-- Opening Marker --

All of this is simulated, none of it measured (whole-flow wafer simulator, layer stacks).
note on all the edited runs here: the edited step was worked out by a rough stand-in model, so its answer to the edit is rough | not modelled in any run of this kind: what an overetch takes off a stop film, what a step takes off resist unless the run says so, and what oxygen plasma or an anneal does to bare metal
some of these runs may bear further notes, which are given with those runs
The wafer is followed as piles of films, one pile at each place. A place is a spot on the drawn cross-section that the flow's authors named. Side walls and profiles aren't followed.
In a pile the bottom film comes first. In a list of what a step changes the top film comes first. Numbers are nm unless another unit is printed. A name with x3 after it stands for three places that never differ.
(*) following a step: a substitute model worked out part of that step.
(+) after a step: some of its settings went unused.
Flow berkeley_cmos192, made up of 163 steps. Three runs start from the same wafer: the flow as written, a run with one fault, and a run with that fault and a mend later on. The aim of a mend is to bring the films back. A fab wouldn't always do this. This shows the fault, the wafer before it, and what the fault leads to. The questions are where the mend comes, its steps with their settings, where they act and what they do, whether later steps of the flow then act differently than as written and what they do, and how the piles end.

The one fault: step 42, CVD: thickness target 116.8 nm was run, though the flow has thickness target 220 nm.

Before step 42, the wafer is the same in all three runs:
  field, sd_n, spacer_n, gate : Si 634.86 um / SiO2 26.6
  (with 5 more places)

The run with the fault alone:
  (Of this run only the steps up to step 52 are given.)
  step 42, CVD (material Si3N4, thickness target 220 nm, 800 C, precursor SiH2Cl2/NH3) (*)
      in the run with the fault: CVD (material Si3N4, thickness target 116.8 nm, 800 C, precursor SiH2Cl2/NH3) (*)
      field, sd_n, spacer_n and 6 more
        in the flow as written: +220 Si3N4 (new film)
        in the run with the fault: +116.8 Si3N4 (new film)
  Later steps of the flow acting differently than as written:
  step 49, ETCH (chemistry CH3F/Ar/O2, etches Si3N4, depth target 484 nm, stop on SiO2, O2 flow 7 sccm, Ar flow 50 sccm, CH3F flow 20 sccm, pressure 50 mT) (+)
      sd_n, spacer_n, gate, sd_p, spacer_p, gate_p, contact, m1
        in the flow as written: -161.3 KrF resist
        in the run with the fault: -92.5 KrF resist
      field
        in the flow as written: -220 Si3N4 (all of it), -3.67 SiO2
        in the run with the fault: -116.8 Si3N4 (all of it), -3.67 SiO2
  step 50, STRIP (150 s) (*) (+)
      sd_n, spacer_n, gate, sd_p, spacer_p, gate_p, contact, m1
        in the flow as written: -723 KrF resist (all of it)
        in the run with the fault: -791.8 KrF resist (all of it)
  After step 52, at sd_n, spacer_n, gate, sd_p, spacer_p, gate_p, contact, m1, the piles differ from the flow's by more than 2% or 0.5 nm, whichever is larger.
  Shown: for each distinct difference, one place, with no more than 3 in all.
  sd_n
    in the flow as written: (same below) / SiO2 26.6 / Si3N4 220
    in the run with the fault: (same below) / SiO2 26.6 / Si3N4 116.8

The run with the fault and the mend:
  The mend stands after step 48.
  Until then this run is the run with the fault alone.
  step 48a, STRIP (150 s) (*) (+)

-- Closing Marker --

• _Work item_:
Could you restate, word for word, the lines above from the one with "in the run with the fault: -92.5" to the one with "Until then this", both included?

• _Task result_:
        in the run with the fault: -92.5 KrF resist
      field
        in the flow as written: -220 Si3N4 (all of it), -3.67 SiO2
        in the run with the fault: -116.8 Si3N4 (all of it), -3.67 SiO2
  step 50, STRIP (150 s) (*) (+)
      sd_n, spacer_n, gate, sd_p, spacer_p, gate_p, contact, m1
        in the flow as written: -723 KrF resist (all of it)
        in the run with the fault: -791.8 KrF resist (all of it)
  After step 52, at sd_n, spacer_n, gate, sd_p, spacer_p, gate_p, contact, m1, the piles differ from the flow's by more than 2% or 0.5 nm, whichever is larger.
  Shown: for each distinct difference, one place, with no more than 3 in all.
  sd_n
    in the flow as written: (same below) / SiO2 26.6 / Si3N4 220
    in the run with the fault: (same below) / SiO2 26.6 / Si3N4 116.8

The run with the fault and the mend:
  The mend stands after step 48.
  Until then this run is the run with the fault alone.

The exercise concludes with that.